# [The data]
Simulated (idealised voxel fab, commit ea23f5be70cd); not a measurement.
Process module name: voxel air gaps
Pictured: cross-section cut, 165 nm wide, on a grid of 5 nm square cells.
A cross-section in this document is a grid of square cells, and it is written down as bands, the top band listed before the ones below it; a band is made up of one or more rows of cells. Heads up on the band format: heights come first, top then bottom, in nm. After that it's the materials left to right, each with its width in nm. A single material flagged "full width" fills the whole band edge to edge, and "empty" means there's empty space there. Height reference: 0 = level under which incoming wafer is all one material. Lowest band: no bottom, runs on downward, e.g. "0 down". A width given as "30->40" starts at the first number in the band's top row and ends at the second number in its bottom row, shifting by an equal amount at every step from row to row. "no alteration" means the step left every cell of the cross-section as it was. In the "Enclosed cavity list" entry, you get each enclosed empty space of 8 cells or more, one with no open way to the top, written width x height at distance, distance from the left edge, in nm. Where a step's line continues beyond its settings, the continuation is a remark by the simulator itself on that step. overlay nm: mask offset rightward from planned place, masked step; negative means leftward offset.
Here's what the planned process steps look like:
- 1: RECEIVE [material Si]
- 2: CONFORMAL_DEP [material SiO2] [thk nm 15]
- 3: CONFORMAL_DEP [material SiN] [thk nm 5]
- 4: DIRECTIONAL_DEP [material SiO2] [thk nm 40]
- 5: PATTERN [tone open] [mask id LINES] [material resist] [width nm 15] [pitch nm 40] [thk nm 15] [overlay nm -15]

# [Task item]
Write out every line from the records above, word for word.

# [Written solution]
Simulated (idealised voxel fab, commit ea23f5be70cd); not a measurement.
Process module name: voxel air gaps
Pictured: cross-section cut, 165 nm wide, on a grid of 5 nm square cells.
A cross-section in this document is a grid of square cells, and it is written down as bands, the top band listed before the ones below it; a band is made up of one or more rows of cells. Heads up on the band format: heights come first, top then bottom, in nm. After that it's the materials left to right, each with its width in nm. A single material flagged "full width" fills the whole band edge to edge, and "empty" means there's empty space there. Height reference: 0 = level under which incoming wafer is all one material. Lowest band: no bottom, runs on downward, e.g. "0 down". A width given as "30->40" starts at the first number in the band's top row and ends at the second number in its bottom row, shifting by an equal amount at every step from row to row. "no alteration" means the step left every cell of the cross-section as it was. In the "Enclosed cavity list" entry, you get each enclosed empty space of 8 cells or more, one with no open way to the top, written width x height at distance, distance from the left edge, in nm. Where a step's line continues beyond its settings, the continuation is a remark by the simulator itself on that step. overlay nm: mask offset rightward from planned place, masked step; negative means leftward offset.
Here's what the planned process steps look like:
- 1: RECEIVE [material Si]
- 2: CONFORMAL_DEP [material SiO2] [thk nm 15]
- 3: CONFORMAL_DEP [material SiN] [thk nm 5]
- 4: DIRECTIONAL_DEP [material SiO2] [thk nm 40]
- 5: PATTERN [tone open] [mask id LINES] [material resist] [width nm 15] [pitch nm 40] [thk nm 15] [overlay nm -15]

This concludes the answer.